- [WORK TASK] Write each entry out again, exactly as it is written.

- [RECORDS SHOWN]
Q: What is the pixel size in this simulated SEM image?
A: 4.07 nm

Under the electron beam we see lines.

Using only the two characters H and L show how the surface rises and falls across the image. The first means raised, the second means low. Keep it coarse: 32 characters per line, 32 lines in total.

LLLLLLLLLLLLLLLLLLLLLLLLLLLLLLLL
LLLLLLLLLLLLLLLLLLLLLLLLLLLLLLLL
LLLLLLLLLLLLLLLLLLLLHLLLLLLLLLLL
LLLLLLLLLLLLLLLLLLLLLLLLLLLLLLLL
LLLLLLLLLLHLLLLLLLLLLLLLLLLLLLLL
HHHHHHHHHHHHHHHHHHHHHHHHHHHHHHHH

- [TASK ANSWER]
Q: What is the pixel size in this simulated SEM image?
A: 4.07 nm

Under the electron beam we see lines.

Using only the two characters H and L show how the surface rises and falls across the image. The first means raised, the second means low. Keep it coarse: 32 characters per line, 32 lines in total.

LLLLLLLLLLLLLLLLLLLLLLLLLLLLLLLL
LLLLLLLLLLLLLLLLLLLLLLLLLLLLLLLL
LLLLLLLLLLLLLLLLLLLLHLLLLLLLLLLL
LLLLLLLLLLLLLLLLLLLLLLLLLLLLLLLL
LLLLLLLLLLHLLLLLLLLLLLLLLLLLLLLL
HHHHHHHHHHHHHHHHHHHHHHHHHHHHHHHH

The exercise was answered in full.